TASK ITEM:
Give again, word for word, every line below from the one that has "S1: laser power;" through the one that has "C2: hours of", both included, and no others.

═══ MATERIAL SHOWN

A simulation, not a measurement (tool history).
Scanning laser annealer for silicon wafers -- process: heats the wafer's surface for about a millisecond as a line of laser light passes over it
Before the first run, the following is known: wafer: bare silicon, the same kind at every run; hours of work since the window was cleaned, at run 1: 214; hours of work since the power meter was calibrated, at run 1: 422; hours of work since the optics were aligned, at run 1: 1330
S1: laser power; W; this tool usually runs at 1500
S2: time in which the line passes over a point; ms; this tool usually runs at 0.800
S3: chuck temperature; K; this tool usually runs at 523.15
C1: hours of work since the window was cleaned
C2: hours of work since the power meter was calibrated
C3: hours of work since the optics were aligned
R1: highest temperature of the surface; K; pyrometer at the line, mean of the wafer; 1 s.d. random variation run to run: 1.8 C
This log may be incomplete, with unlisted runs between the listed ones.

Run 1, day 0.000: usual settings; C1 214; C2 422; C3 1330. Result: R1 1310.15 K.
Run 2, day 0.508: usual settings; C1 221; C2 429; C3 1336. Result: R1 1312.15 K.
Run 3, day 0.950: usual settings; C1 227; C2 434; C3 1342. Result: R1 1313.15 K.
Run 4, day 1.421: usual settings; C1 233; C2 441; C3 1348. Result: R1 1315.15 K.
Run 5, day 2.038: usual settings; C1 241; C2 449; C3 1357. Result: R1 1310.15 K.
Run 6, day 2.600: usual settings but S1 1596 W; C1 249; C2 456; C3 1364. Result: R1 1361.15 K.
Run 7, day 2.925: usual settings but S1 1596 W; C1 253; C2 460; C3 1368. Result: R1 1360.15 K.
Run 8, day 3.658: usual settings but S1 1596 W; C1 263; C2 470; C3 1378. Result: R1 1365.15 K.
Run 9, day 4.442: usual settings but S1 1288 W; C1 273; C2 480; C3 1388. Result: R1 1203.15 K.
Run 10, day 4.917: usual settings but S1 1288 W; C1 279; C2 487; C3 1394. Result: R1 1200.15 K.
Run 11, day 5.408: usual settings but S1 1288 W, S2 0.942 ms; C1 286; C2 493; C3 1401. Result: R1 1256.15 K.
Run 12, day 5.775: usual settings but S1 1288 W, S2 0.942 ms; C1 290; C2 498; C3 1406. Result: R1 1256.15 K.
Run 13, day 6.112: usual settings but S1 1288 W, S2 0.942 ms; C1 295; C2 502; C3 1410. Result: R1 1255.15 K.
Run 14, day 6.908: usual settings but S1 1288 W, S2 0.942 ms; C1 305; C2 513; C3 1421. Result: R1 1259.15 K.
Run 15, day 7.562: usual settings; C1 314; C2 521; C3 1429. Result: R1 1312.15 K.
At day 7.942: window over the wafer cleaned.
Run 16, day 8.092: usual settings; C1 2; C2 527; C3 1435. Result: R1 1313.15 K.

══════

WRITTEN REPLY:
S1: laser power; W; this tool usually runs at 1500
S2: time in which the line passes over a point; ms; this tool usually runs at 0.800
S3: chuck temperature; K; this tool usually runs at 523.15
C1: hours of work since the window was cleaned
C2: hours of work since the power meter was calibrated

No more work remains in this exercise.